Work instruction: Every entry must appear in the answer exactly as written.

[[ Given data, beginning ]]

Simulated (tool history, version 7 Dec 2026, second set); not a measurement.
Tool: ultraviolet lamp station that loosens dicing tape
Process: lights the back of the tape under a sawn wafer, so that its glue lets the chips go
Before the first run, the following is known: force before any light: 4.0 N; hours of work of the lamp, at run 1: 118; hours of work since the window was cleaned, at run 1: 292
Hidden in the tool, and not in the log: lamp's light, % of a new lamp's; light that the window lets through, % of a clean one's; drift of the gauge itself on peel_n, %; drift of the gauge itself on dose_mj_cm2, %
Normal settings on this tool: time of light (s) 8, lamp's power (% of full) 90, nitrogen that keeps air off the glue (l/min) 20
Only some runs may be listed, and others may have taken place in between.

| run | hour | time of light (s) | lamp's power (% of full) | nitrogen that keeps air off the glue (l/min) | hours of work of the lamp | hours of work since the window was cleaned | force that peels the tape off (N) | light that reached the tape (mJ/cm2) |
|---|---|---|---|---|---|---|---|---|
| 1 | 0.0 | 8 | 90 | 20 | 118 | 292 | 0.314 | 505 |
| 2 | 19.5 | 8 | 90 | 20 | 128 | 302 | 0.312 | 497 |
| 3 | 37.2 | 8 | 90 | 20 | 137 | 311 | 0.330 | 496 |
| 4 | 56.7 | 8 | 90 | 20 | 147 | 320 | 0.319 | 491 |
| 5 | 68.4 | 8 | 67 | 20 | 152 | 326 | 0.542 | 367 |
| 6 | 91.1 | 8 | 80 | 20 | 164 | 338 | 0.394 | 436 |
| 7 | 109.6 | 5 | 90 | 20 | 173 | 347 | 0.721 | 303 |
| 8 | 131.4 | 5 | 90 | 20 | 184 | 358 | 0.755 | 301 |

[[ Given data, end ]]

Exercise output:
Simulated (tool history, version 7 Dec 2026, second set); not a measurement.
Tool: ultraviolet lamp station that loosens dicing tape
Process: lights the back of the tape under a sawn wafer, so that its glue lets the chips go
Before the first run, the following is known: force before any light: 4.0 N; hours of work of the lamp, at run 1: 118; hours of work since the window was cleaned, at run 1: 292
Hidden in the tool, and not in the log: lamp's light, % of a new lamp's; light that the window lets through, % of a clean one's; drift of the gauge itself on peel_n, %; drift of the gauge itself on dose_mj_cm2, %
Normal settings on this tool: time of light (s) 8, lamp's power (% of full) 90, nitrogen that keeps air off the glue (l/min) 20
Only some runs may be listed, and others may have taken place in between.

| run | hour | time of light (s) | lamp's power (% of full) | nitrogen that keeps air off the glue (l/min) | hours of work of the lamp | hours of work since the window was cleaned | force that peels the tape off (N) | light that reached the tape (mJ/cm2) |
|---|---|---|---|---|---|---|---|---|
| 1 | 0.0 | 8 | 90 | 20 | 118 | 292 | 0.314 | 505 |
| 2 | 19.5 | 8 | 90 | 20 | 128 | 302 | 0.312 | 497 |
| 3 | 37.2 | 8 | 90 | 20 | 137 | 311 | 0.330 | 496 |
| 4 | 56.7 | 8 | 90 | 20 | 147 | 320 | 0.319 | 491 |
| 5 | 68.4 | 8 | 67 | 20 | 152 | 326 | 0.542 | 367 |
| 6 | 91.1 | 8 | 80 | 20 | 164 | 338 | 0.394 | 436 |
| 7 | 109.6 | 5 | 90 | 20 | 173 | 347 | 0.721 | 303 |
| 8 | 131.4 | 5 | 90 | 20 | 184 | 358 | 0.755 | 301 |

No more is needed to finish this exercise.